• Work instruction: Return exactly the lines of the records below, starting at the line that contains "sound on implanter-01" and ending at the line that contains "sound on film_metro-04, day", with both of those lines kept.

• Provided records:
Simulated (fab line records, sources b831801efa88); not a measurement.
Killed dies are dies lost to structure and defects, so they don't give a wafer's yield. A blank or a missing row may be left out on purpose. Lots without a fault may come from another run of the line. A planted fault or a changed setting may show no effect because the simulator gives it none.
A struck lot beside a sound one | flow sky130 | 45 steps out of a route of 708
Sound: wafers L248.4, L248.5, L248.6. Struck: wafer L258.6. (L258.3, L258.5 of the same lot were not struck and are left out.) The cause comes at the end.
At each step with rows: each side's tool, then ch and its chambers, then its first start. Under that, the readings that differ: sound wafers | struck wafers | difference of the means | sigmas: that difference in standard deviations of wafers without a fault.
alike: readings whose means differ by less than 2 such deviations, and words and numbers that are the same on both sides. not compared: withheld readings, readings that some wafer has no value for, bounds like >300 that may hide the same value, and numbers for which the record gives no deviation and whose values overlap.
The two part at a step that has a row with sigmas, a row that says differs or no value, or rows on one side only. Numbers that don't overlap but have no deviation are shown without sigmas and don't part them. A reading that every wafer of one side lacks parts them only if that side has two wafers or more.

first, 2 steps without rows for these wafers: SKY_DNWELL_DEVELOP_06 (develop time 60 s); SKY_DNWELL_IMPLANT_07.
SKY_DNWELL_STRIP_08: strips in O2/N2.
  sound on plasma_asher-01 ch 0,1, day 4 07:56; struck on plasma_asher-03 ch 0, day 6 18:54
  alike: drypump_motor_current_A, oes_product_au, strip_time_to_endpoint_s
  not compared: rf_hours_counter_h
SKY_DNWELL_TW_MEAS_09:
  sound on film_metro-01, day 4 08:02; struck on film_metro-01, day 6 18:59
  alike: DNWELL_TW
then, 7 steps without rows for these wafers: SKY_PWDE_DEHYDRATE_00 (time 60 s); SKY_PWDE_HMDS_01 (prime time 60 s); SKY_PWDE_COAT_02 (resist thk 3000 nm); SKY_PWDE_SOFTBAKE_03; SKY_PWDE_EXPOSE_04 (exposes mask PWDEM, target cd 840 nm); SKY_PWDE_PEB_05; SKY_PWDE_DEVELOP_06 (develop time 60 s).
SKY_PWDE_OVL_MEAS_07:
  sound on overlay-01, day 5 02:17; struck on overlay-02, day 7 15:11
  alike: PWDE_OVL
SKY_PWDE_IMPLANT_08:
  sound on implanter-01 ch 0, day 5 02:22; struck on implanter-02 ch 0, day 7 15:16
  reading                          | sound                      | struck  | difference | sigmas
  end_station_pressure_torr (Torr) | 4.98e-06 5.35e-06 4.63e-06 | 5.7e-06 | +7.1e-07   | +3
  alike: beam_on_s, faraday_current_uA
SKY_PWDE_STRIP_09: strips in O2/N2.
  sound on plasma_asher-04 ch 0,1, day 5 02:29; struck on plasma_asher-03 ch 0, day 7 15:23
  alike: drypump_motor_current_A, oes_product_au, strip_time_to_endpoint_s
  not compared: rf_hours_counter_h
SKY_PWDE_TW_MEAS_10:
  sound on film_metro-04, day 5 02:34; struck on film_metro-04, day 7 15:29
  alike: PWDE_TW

• Response area:
  sound on implanter-01 ch 0, day 5 02:22; struck on implanter-02 ch 0, day 7 15:16
  reading                          | sound                      | struck  | difference | sigmas
  end_station_pressure_torr (Torr) | 4.98e-06 5.35e-06 4.63e-06 | 5.7e-06 | +7.1e-07   | +3
  alike: beam_on_s, faraday_current_uA
SKY_PWDE_STRIP_09: strips in O2/N2.
  sound on plasma_asher-04 ch 0,1, day 5 02:29; struck on plasma_asher-03 ch 0, day 7 15:23
  alike: drypump_motor_current_A, oes_product_au, strip_time_to_endpoint_s
  not compared: rf_hours_counter_h
SKY_PWDE_TW_MEAS_10:
  sound on film_metro-04, day 5 02:34; struck on film_metro-04, day 7 15:29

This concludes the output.